====

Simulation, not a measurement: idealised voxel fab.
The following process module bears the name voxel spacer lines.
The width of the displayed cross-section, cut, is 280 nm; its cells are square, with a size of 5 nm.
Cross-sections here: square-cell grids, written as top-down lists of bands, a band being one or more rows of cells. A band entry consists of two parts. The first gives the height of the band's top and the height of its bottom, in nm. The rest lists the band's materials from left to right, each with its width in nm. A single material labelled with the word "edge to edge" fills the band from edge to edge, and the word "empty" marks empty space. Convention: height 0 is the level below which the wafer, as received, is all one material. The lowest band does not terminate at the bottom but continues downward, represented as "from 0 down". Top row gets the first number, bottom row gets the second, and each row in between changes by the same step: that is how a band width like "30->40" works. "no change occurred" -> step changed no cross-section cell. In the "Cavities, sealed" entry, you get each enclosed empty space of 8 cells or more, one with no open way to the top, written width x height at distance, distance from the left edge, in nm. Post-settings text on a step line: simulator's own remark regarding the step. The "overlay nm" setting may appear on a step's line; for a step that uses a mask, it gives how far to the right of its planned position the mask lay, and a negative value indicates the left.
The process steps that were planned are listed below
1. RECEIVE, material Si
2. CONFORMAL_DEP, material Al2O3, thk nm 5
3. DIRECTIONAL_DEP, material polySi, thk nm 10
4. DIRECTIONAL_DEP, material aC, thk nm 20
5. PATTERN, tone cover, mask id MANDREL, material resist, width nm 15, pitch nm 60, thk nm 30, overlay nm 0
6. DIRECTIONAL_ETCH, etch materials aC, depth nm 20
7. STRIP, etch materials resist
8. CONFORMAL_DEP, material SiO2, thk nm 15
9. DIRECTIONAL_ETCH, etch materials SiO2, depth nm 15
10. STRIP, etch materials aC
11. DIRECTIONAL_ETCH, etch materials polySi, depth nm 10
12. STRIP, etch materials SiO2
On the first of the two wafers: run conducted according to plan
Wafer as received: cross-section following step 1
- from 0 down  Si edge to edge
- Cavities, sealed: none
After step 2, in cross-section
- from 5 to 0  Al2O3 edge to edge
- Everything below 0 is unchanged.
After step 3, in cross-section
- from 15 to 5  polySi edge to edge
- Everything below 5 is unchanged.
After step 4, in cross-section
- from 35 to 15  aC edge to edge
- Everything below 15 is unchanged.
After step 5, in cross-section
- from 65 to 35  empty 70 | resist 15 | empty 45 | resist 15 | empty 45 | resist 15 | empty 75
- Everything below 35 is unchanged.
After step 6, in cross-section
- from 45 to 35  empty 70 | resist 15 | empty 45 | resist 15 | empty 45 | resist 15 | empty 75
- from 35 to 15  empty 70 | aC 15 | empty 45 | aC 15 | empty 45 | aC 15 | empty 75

====

**TASK ITEM**
Working from the records above, write out verbatim only the lines from the line containing "1. RECEIVE, material Si" through the line containing "After step 5, in cross-section".

**EXERCISE SOLUTION**
1. RECEIVE, material Si
2. CONFORMAL_DEP, material Al2O3, thk nm 5
3. DIRECTIONAL_DEP, material polySi, thk nm 10
4. DIRECTIONAL_DEP, material aC, thk nm 20
5. PATTERN, tone cover, mask id MANDREL, material resist, width nm 15, pitch nm 60, thk nm 30, overlay nm 0
6. DIRECTIONAL_ETCH, etch materials aC, depth nm 20
7. STRIP, etch materials resist
8. CONFORMAL_DEP, material SiO2, thk nm 15
9. DIRECTIONAL_ETCH, etch materials SiO2, depth nm 15
10. STRIP, etch materials aC
11. DIRECTIONAL_ETCH, etch materials polySi, depth nm 10
12. STRIP, etch materials SiO2
On the first of the two wafers: run conducted according to plan
Wafer as received: cross-section following step 1
- from 0 down  Si edge to edge
- Cavities, sealed: none
After step 2, in cross-section
- from 5 to 0  Al2O3 edge to edge
- Everything below 0 is unchanged.
After step 3, in cross-section
- from 15 to 5  polySi edge to edge
- Everything below 5 is unchanged.
After step 4, in cross-section
- from 35 to 15  aC edge to edge
- Everything below 15 is unchanged.
After step 5, in cross-section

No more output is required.